▸ TASK ITEM
Return every line of the listing below, unchanged, from its first line to the line holding "Process run on", that line included.

DATASET RECORDS: Begin
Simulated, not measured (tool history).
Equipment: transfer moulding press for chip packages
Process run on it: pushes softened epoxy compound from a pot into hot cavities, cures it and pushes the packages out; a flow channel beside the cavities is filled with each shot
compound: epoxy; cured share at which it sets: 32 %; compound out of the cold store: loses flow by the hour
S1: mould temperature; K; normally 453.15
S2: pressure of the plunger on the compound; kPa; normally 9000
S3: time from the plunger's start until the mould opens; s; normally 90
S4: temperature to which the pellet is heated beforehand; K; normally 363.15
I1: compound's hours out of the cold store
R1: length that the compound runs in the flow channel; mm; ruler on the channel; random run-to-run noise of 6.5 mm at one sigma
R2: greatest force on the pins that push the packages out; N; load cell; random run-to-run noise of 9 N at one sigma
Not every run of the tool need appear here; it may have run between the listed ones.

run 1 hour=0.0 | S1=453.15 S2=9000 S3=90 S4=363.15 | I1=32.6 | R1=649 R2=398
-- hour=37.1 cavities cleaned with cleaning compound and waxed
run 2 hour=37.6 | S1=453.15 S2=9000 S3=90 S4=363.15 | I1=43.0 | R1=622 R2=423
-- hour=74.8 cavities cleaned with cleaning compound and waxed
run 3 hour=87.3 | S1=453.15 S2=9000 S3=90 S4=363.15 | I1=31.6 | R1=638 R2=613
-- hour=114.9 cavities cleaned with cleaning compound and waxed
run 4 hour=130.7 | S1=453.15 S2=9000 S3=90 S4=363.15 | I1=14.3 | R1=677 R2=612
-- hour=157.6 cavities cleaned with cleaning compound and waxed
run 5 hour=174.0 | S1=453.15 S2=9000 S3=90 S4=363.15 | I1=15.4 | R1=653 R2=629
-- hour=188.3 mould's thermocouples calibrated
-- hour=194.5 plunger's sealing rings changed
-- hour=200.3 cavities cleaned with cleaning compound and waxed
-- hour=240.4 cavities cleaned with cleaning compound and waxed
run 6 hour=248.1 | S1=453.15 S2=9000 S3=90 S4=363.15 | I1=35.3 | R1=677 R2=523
DATASET RECORDS: End

▸ RESPONSE
Simulated, not measured (tool history).
Equipment: transfer moulding press for chip packages
Process run on it: pushes softened epoxy compound from a pot into hot cavities, cures it and pushes the packages out; a flow channel beside the cavities is filled with each shot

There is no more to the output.